• Data supplied:
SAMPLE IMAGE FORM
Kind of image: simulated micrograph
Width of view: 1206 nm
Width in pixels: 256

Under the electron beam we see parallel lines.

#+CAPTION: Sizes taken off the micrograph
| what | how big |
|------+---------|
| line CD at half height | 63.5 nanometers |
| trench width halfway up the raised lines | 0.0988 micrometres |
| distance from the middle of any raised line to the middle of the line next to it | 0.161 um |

• Activity:
The full listing, retyped exactly, is the expected answer.

• Response area:
SAMPLE IMAGE FORM
Kind of image: simulated micrograph
Width of view: 1206 nm
Width in pixels: 256

Under the electron beam we see parallel lines.

#+CAPTION: Sizes taken off the micrograph
| what | how big |
|------+---------|
| line CD at half height | 63.5 nanometers |
| trench width halfway up the raised lines | 0.0988 micrometres |
| distance from the middle of any raised line to the middle of the line next to it | 0.161 um |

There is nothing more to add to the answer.